- Work order
For this listing, the lines between the one holding "route steps=202 shown" and the one holding "lots with no", inclusive, must be set down exactly.

- Records provided
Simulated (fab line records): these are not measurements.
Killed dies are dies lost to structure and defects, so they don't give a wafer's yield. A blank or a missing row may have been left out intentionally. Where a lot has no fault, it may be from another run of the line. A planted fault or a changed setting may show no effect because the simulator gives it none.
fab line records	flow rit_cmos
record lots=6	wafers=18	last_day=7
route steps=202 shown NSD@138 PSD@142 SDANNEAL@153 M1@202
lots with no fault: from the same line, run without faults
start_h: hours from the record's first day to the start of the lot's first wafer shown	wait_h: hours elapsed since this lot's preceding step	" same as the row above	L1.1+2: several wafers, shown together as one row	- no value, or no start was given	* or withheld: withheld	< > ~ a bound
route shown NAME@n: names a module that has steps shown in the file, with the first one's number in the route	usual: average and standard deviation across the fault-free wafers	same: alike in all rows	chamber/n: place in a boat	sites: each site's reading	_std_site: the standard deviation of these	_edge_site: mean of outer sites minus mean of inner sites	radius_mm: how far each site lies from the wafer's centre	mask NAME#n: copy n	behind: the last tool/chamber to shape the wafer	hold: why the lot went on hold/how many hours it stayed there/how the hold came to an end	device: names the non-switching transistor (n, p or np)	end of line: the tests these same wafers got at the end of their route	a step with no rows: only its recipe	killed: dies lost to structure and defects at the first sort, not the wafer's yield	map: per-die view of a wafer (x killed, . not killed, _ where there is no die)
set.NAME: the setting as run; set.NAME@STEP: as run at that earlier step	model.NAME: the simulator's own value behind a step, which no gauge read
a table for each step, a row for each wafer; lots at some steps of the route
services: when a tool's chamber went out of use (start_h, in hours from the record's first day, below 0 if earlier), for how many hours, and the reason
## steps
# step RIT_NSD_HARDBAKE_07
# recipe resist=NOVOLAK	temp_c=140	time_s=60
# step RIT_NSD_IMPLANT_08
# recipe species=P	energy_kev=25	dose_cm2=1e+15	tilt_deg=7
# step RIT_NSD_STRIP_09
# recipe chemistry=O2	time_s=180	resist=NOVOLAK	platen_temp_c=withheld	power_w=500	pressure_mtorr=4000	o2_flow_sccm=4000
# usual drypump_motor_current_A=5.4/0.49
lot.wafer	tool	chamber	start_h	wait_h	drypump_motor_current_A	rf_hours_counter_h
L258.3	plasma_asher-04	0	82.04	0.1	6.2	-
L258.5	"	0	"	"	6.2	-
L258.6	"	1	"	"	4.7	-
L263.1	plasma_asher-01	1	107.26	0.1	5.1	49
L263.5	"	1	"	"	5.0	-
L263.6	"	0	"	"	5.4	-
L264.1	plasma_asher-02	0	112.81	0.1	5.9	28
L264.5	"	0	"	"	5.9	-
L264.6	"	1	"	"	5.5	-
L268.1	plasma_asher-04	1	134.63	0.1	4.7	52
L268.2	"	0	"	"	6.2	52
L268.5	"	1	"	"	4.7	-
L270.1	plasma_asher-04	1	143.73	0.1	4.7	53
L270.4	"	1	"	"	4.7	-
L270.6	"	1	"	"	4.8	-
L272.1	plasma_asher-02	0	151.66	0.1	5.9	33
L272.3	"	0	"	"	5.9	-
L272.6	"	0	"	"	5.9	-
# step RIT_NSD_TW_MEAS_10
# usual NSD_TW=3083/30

- Exercise result
route steps=202 shown NSD@138 PSD@142 SDANNEAL@153 M1@202
lots with no fault: from the same line, run without faults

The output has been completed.